[Work instruction]
A precise repetition of every line below is the required answer.

[Given entries]
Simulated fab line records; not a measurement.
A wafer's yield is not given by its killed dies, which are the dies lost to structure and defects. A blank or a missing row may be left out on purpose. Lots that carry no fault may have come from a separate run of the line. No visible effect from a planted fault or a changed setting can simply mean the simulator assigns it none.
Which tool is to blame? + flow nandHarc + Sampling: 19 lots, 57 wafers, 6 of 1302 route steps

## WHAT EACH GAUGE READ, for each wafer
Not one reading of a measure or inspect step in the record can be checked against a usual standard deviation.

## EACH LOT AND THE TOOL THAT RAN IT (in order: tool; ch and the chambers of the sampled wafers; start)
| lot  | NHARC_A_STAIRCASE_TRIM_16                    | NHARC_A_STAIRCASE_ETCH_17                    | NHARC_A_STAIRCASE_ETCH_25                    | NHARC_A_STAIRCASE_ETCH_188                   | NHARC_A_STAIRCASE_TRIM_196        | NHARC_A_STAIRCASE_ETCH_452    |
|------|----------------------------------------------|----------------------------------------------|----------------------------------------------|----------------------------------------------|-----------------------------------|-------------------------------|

[Solution]
Simulated fab line records; not a measurement.
A wafer's yield is not given by its killed dies, which are the dies lost to structure and defects. A blank or a missing row may be left out on purpose. Lots that carry no fault may have come from a separate run of the line. No visible effect from a planted fault or a changed setting can simply mean the simulator assigns it none.
Which tool is to blame? + flow nandHarc + Sampling: 19 lots, 57 wafers, 6 of 1302 route steps

## WHAT EACH GAUGE READ, for each wafer
Not one reading of a measure or inspect step in the record can be checked against a usual standard deviation.

## EACH LOT AND THE TOOL THAT RAN IT (in order: tool; ch and the chambers of the sampled wafers; start)
| lot  | NHARC_A_STAIRCASE_TRIM_16                    | NHARC_A_STAIRCASE_ETCH_17                    | NHARC_A_STAIRCASE_ETCH_25                    | NHARC_A_STAIRCASE_ETCH_188                   | NHARC_A_STAIRCASE_TRIM_196        | NHARC_A_STAIRCASE_ETCH_452    |
|------|----------------------------------------------|----------------------------------------------|----------------------------------------------|----------------------------------------------|-----------------------------------|-------------------------------|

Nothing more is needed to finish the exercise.